→ TASK ITEM
Please return only the lines from the one holding "It should be" through the one holding "went left instead.", exactly as they appear in the records below, both ends included.

[Opening DATA EXTRACTS section]

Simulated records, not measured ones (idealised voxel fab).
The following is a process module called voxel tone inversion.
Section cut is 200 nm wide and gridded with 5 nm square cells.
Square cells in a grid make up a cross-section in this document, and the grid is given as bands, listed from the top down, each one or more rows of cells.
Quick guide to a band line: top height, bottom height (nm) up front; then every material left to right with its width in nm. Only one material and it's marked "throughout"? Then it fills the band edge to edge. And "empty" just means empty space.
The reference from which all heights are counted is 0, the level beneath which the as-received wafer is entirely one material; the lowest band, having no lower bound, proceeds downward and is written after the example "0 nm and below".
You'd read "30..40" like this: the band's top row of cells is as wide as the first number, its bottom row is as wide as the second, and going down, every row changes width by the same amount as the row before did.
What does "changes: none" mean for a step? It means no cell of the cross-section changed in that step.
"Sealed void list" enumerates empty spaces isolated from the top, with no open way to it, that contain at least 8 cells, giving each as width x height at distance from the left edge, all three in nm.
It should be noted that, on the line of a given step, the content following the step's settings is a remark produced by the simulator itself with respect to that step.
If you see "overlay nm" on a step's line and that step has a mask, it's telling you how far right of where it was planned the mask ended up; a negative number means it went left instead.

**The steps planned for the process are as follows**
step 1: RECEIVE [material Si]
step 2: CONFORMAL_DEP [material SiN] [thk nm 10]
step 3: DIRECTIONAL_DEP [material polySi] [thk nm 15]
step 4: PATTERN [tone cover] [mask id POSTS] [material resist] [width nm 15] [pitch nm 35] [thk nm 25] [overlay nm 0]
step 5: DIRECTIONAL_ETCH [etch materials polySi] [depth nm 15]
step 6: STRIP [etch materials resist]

[Closing DATA EXTRACTS section]

→ SOLUTION
It should be noted that, on the line of a given step, the content following the step's settings is a remark produced by the simulator itself with respect to that step.
If you see "overlay nm" on a step's line and that step has a mask, it's telling you how far right of where it was planned the mask ended up; a negative number means it went left instead.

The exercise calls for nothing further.